- Provided data
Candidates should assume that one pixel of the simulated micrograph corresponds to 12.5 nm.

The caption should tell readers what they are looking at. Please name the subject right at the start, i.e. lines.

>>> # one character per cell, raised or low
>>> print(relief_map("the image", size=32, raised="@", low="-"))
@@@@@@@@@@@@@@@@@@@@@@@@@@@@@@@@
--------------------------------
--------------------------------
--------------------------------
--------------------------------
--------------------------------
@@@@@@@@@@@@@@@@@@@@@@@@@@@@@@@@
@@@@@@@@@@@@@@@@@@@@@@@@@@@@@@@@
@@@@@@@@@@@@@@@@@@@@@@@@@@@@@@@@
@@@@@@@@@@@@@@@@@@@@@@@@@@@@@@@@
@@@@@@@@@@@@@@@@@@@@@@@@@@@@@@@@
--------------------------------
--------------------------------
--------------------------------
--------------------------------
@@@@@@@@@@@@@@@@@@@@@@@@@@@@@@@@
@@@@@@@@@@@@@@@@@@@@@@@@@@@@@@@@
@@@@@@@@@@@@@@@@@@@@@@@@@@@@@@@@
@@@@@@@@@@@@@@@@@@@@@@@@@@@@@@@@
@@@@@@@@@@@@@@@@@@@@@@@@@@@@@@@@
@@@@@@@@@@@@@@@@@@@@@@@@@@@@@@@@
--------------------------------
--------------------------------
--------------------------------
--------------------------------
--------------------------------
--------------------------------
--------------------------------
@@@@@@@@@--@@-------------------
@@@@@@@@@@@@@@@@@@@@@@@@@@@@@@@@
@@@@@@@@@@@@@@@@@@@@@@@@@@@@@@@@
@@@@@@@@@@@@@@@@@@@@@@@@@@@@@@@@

- Assigned task
Reproduce the data exactly, character for character.

- Written response
Candidates should assume that one pixel of the simulated micrograph corresponds to 12.5 nm.

The caption should tell readers what they are looking at. Please name the subject right at the start, i.e. lines.

>>> # one character per cell, raised or low
>>> print(relief_map("the image", size=32, raised="@", low="-"))
@@@@@@@@@@@@@@@@@@@@@@@@@@@@@@@@
--------------------------------
--------------------------------
--------------------------------
--------------------------------
--------------------------------
@@@@@@@@@@@@@@@@@@@@@@@@@@@@@@@@
@@@@@@@@@@@@@@@@@@@@@@@@@@@@@@@@
@@@@@@@@@@@@@@@@@@@@@@@@@@@@@@@@
@@@@@@@@@@@@@@@@@@@@@@@@@@@@@@@@
@@@@@@@@@@@@@@@@@@@@@@@@@@@@@@@@
--------------------------------
--------------------------------
--------------------------------
--------------------------------
@@@@@@@@@@@@@@@@@@@@@@@@@@@@@@@@
@@@@@@@@@@@@@@@@@@@@@@@@@@@@@@@@
@@@@@@@@@@@@@@@@@@@@@@@@@@@@@@@@
@@@@@@@@@@@@@@@@@@@@@@@@@@@@@@@@
@@@@@@@@@@@@@@@@@@@@@@@@@@@@@@@@
@@@@@@@@@@@@@@@@@@@@@@@@@@@@@@@@
--------------------------------
--------------------------------
--------------------------------
--------------------------------
--------------------------------
--------------------------------
--------------------------------
@@@@@@@@@--@@-------------------
@@@@@@@@@@@@@@@@@@@@@@@@@@@@@@@@
@@@@@@@@@@@@@@@@@@@@@@@@@@@@@@@@
@@@@@@@@@@@@@@@@@@@@@@@@@@@@@@@@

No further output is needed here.